Starting at the top of the entries below, print each line exactly until the line with "time_s | depth_nm |" has been printed too.

*** SUPPLIED ENTRIES
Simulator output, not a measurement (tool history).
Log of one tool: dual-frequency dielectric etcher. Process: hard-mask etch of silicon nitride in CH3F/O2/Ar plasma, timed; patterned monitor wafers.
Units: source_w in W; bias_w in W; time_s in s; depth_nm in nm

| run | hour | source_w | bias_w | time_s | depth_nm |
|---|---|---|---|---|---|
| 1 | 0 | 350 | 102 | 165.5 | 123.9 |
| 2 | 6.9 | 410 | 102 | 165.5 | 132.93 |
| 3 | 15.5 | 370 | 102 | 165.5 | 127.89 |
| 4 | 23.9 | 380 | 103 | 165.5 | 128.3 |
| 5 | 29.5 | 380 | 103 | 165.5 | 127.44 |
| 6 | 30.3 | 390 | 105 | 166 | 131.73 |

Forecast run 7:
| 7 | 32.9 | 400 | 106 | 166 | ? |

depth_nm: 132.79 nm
******

RESPONSE BOX —
Simulator output, not a measurement (tool history).
Log of one tool: dual-frequency dielectric etcher. Process: hard-mask etch of silicon nitride in CH3F/O2/Ar plasma, timed; patterned monitor wafers.
Units: source_w in W; bias_w in W; time_s in s; depth_nm in nm

| run | hour | source_w | bias_w | time_s | depth_nm |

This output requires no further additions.